######

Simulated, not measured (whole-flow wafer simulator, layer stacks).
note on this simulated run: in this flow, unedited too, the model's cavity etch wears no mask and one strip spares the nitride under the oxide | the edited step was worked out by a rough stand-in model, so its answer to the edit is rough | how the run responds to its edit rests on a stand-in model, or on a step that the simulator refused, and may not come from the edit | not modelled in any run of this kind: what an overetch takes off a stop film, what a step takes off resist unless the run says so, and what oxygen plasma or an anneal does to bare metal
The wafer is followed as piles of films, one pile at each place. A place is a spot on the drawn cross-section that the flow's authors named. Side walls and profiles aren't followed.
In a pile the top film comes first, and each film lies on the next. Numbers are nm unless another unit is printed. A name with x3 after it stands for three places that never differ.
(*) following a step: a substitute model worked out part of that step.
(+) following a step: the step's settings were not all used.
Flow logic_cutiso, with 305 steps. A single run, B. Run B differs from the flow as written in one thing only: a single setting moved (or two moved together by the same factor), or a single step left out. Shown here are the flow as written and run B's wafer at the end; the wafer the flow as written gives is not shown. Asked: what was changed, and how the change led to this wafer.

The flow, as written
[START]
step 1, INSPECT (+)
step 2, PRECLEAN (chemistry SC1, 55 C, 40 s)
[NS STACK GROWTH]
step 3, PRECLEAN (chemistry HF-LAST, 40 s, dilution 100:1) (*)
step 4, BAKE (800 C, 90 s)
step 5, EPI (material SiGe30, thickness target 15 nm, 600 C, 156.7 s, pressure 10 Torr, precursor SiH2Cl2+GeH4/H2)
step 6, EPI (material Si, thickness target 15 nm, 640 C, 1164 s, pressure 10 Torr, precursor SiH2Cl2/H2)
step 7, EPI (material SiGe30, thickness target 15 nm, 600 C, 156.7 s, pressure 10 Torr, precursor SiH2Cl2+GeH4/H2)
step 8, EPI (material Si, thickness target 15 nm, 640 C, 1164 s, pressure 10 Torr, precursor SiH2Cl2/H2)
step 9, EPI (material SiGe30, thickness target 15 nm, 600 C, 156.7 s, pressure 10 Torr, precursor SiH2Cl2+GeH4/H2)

######

▸ **Required action**
Word for word, restate the lines of the listing above starting at the line with "step 3, PRECLEAN" and ending at the line with "step 8, EPI", and nothing outside them.

▸ **Task output**
step 3, PRECLEAN (chemistry HF-LAST, 40 s, dilution 100:1) (*)
step 4, BAKE (800 C, 90 s)
step 5, EPI (material SiGe30, thickness target 15 nm, 600 C, 156.7 s, pressure 10 Torr, precursor SiH2Cl2+GeH4/H2)
step 6, EPI (material Si, thickness target 15 nm, 640 C, 1164 s, pressure 10 Torr, precursor SiH2Cl2/H2)
step 7, EPI (material SiGe30, thickness target 15 nm, 600 C, 156.7 s, pressure 10 Torr, precursor SiH2Cl2+GeH4/H2)
step 8, EPI (material Si, thickness target 15 nm, 640 C, 1164 s, pressure 10 Torr, precursor SiH2Cl2/H2)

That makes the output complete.